** THE DATA follows **

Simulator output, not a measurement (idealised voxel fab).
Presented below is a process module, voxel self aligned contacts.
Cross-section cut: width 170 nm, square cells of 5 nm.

** End of THE DATA **

» **WORK TASK**: Print all the data exactly as shown above.

» **ANSWER SPACE**:
Simulator output, not a measurement (idealised voxel fab).
Presented below is a process module, voxel self aligned contacts.
Cross-section cut: width 170 nm, square cells of 5 nm.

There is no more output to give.